* [Work instruction]: Could you give the entries again, exactly as written?

--- START ---
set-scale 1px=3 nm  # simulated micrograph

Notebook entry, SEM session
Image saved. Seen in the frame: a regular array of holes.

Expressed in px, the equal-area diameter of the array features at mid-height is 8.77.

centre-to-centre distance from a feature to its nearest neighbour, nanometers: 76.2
--- END ---

* [Your solution]:
set-scale 1px=3 nm  # simulated micrograph

Notebook entry, SEM session
Image saved. Seen in the frame: a regular array of holes.

Expressed in px, the equal-area diameter of the array features at mid-height is 8.77.

centre-to-centre distance from a feature to its nearest neighbour, nanometers: 76.2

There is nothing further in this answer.